Please output the data below exactly as given, starting at its first line and stopping after the line that contains "SEM micrograph. The".

**RECORDED INFORMATION**
================================

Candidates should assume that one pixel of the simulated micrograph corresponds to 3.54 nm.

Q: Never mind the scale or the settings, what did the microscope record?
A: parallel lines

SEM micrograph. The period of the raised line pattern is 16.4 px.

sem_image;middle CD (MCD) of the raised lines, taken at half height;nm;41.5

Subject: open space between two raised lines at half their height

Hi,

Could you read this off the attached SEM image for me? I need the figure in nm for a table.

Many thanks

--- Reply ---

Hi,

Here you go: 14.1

================================

**ANSWER SPACE**
Candidates should assume that one pixel of the simulated micrograph corresponds to 3.54 nm.

Q: Never mind the scale or the settings, what did the microscope record?
A: parallel lines

SEM micrograph. The period of the raised line pattern is 16.4 px.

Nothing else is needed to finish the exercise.